▶ _Brief_
Everything from the first line of the material below through the line containing "dishing of a wide line in a test structure (Å): the" is to be printed exactly, and nothing more.

-- Data under study follows --

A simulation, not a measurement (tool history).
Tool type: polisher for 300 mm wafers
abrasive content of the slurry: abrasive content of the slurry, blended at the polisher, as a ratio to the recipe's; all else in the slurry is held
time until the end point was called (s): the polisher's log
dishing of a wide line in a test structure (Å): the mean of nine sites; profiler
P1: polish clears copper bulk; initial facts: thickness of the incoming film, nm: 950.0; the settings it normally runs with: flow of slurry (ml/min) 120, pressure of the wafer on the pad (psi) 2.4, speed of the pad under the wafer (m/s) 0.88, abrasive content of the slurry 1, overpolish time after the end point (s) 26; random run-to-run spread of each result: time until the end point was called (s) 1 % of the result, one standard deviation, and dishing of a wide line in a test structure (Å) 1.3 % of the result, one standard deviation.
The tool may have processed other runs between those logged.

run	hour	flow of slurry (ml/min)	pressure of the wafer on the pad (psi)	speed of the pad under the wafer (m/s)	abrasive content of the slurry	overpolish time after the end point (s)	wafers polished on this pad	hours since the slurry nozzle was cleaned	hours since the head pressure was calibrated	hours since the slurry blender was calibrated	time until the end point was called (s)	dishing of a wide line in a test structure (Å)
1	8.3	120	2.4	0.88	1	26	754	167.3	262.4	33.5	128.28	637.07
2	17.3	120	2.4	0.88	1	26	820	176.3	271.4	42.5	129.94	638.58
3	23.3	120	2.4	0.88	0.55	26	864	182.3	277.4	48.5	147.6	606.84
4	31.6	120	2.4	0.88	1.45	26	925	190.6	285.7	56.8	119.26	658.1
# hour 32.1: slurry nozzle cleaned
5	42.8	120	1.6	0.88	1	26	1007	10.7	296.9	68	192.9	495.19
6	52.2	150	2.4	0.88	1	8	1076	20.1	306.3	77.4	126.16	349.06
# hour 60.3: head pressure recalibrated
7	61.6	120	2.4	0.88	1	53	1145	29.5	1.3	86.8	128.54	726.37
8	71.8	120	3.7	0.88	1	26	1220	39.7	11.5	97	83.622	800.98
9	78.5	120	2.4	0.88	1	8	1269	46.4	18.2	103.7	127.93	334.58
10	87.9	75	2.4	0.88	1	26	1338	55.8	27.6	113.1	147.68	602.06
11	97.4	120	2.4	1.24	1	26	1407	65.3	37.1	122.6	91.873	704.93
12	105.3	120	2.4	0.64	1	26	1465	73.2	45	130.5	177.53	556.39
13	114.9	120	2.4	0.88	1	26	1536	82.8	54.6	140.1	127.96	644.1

-- Data under study concluded --

▶ _Written answer_
A simulation, not a measurement (tool history).
Tool type: polisher for 300 mm wafers
abrasive content of the slurry: abrasive content of the slurry, blended at the polisher, as a ratio to the recipe's; all else in the slurry is held
time until the end point was called (s): the polisher's log
dishing of a wide line in a test structure (Å): the mean of nine sites; profiler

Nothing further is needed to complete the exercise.